Only the lines from the top of the data through the line with "(+) after a" should be repeated, each exactly as written.

* _Recorded information_:
= = = =
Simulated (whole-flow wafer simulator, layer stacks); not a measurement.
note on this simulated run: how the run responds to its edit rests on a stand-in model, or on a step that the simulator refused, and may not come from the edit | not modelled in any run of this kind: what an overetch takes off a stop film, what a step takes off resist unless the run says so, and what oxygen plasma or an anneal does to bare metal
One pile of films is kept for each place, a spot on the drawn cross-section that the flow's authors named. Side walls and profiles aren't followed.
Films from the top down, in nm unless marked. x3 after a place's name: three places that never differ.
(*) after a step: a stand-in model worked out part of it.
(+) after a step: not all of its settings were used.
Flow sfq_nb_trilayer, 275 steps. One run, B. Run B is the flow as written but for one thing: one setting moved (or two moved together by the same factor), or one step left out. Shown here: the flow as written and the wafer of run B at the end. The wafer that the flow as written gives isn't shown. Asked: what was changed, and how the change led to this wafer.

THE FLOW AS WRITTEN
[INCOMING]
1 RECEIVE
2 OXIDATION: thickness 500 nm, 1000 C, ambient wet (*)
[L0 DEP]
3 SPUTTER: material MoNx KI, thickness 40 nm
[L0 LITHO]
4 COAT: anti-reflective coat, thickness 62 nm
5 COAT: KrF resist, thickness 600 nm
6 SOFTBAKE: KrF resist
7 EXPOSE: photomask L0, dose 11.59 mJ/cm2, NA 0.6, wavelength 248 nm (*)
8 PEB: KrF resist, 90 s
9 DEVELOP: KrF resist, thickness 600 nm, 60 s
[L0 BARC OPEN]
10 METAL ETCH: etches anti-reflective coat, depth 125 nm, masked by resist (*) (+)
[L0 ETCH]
= = = =

* _Exercise response_:
Simulated (whole-flow wafer simulator, layer stacks); not a measurement.
note on this simulated run: how the run responds to its edit rests on a stand-in model, or on a step that the simulator refused, and may not come from the edit | not modelled in any run of this kind: what an overetch takes off a stop film, what a step takes off resist unless the run says so, and what oxygen plasma or an anneal does to bare metal
One pile of films is kept for each place, a spot on the drawn cross-section that the flow's authors named. Side walls and profiles aren't followed.
Films from the top down, in nm unless marked. x3 after a place's name: three places that never differ.
(*) after a step: a stand-in model worked out part of it.
(+) after a step: not all of its settings were used.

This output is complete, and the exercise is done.